_Work instruction_
The material below contains a line with "[L0 BARC OPEN]" and a line with "13 SOLV CLEAN (*)". Copy exactly those two lines and all lines between them.

*** Supplied entries ***
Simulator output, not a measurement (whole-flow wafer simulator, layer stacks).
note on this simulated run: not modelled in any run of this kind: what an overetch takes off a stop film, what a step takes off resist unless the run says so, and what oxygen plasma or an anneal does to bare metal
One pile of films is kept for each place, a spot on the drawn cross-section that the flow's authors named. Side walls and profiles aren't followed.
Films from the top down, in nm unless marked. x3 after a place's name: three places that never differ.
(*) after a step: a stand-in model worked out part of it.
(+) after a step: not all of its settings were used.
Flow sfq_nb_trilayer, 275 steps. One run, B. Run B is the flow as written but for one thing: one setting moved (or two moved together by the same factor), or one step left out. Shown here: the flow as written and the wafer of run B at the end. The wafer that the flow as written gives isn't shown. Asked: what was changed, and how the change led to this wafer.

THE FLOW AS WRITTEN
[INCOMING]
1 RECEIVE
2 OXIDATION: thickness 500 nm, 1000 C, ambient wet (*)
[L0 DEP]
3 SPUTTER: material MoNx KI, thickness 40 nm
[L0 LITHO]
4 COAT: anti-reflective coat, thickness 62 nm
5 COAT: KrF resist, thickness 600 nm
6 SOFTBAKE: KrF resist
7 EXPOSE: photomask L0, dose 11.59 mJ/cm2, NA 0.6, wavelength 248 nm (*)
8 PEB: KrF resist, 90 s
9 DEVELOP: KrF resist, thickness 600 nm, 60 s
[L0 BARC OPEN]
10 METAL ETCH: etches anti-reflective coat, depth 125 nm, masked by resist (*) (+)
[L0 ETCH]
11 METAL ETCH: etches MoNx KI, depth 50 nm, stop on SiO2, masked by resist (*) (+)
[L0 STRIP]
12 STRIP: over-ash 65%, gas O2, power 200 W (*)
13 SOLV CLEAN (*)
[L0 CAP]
***

_Response_
[L0 BARC OPEN]
10 METAL ETCH: etches anti-reflective coat, depth 125 nm, masked by resist (*) (+)
[L0 ETCH]
11 METAL ETCH: etches MoNx KI, depth 50 nm, stop on SiO2, masked by resist (*) (+)
[L0 STRIP]
12 STRIP: over-ash 65%, gas O2, power 200 W (*)
13 SOLV CLEAN (*)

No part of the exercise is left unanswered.